[Opening Information supplied section]
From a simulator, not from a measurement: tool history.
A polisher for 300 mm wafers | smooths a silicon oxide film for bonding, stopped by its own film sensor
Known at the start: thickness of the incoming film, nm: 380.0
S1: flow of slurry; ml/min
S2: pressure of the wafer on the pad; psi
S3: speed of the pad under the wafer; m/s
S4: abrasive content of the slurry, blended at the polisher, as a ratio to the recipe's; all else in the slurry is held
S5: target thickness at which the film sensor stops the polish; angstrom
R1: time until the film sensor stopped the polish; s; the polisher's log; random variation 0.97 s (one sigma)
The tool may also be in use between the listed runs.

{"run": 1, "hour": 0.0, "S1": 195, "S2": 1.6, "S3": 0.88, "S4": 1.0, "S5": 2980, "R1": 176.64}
[Closing Information supplied section]

▶ _Exercise_
Exactly as they appear, restate all of the entries.

▶ _Exercise result_
From a simulator, not from a measurement: tool history.
A polisher for 300 mm wafers | smooths a silicon oxide film for bonding, stopped by its own film sensor
Known at the start: thickness of the incoming film, nm: 380.0
S1: flow of slurry; ml/min
S2: pressure of the wafer on the pad; psi
S3: speed of the pad under the wafer; m/s
S4: abrasive content of the slurry, blended at the polisher, as a ratio to the recipe's; all else in the slurry is held
S5: target thickness at which the film sensor stops the polish; angstrom
R1: time until the film sensor stopped the polish; s; the polisher's log; random variation 0.97 s (one sigma)
The tool may also be in use between the listed runs.

{"run": 1, "hour": 0.0, "S1": 195, "S2": 1.6, "S3": 0.88, "S4": 1.0, "S5": 2980, "R1": 176.64}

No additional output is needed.